== Extracted information ==
-- Opening Marker --

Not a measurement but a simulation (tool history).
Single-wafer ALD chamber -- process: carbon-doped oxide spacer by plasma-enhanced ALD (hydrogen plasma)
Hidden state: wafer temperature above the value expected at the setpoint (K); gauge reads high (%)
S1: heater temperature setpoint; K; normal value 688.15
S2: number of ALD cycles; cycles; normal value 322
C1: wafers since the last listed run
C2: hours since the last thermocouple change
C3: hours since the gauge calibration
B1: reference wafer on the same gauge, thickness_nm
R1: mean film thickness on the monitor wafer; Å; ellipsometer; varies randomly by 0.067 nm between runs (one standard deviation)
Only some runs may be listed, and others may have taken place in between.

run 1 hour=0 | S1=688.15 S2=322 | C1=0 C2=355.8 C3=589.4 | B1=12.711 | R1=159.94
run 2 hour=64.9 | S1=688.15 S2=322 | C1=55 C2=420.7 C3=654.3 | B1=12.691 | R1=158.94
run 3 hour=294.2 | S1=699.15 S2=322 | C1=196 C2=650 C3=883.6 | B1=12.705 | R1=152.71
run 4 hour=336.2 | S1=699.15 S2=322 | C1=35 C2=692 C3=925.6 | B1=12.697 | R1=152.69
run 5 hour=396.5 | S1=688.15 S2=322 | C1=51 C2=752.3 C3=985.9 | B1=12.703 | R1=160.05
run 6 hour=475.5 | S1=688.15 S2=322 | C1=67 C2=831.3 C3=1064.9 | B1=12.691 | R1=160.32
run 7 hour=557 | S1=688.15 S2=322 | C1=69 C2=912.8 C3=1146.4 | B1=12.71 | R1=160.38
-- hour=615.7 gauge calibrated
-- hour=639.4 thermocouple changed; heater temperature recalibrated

-- Closing Marker --

== Task item ==
Repeat the records above exactly, leaving none out.

== Problem solution ==
Not a measurement but a simulation (tool history).
Single-wafer ALD chamber -- process: carbon-doped oxide spacer by plasma-enhanced ALD (hydrogen plasma)
Hidden state: wafer temperature above the value expected at the setpoint (K); gauge reads high (%)
S1: heater temperature setpoint; K; normal value 688.15
S2: number of ALD cycles; cycles; normal value 322
C1: wafers since the last listed run
C2: hours since the last thermocouple change
C3: hours since the gauge calibration
B1: reference wafer on the same gauge, thickness_nm
R1: mean film thickness on the monitor wafer; Å; ellipsometer; varies randomly by 0.067 nm between runs (one standard deviation)
Only some runs may be listed, and others may have taken place in between.

run 1 hour=0 | S1=688.15 S2=322 | C1=0 C2=355.8 C3=589.4 | B1=12.711 | R1=159.94
run 2 hour=64.9 | S1=688.15 S2=322 | C1=55 C2=420.7 C3=654.3 | B1=12.691 | R1=158.94
run 3 hour=294.2 | S1=699.15 S2=322 | C1=196 C2=650 C3=883.6 | B1=12.705 | R1=152.71
run 4 hour=336.2 | S1=699.15 S2=322 | C1=35 C2=692 C3=925.6 | B1=12.697 | R1=152.69
run 5 hour=396.5 | S1=688.15 S2=322 | C1=51 C2=752.3 C3=985.9 | B1=12.703 | R1=160.05
run 6 hour=475.5 | S1=688.15 S2=322 | C1=67 C2=831.3 C3=1064.9 | B1=12.691 | R1=160.32
run 7 hour=557 | S1=688.15 S2=322 | C1=69 C2=912.8 C3=1146.4 | B1=12.71 | R1=160.38
-- hour=615.7 gauge calibrated
-- hour=639.4 thermocouple changed; heater temperature recalibrated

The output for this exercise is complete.